WORK REQUEST -
From the data below, copy exactly the lines that lie between the one holding "Your reading |" and the one holding "Si3N4 76, Si |", including both, and nothing more.

DATA FOR REVIEW -
========================

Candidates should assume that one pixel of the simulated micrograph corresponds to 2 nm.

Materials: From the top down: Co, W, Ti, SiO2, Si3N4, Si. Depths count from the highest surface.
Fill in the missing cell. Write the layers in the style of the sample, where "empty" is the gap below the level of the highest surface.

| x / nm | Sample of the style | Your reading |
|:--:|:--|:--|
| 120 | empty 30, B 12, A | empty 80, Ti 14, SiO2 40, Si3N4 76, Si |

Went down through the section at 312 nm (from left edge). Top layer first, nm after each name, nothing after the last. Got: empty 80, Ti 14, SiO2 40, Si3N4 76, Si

========================

EXPECTED ANSWER -
| x / nm | Sample of the style | Your reading |
|:--:|:--|:--|
| 120 | empty 30, B 12, A | empty 80, Ti 14, SiO2 40, Si3N4 76, Si |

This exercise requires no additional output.